*** Block opens ***

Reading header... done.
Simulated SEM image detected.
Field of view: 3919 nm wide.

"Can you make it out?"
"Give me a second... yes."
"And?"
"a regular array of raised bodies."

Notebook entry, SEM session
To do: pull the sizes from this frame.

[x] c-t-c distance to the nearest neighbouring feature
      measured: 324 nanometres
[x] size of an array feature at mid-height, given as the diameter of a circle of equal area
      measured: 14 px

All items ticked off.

*** Block closes ***

Exercise
Output only an exact transcription of the lines above from the one with "To do: pull the sizes from this frame." up to and including the one with "measured: 14 px".

Answer area
To do: pull the sizes from this frame.

[x] c-t-c distance to the nearest neighbouring feature
      measured: 324 nanometres
[x] size of an array feature at mid-height, given as the diameter of a circle of equal area
      measured: 14 px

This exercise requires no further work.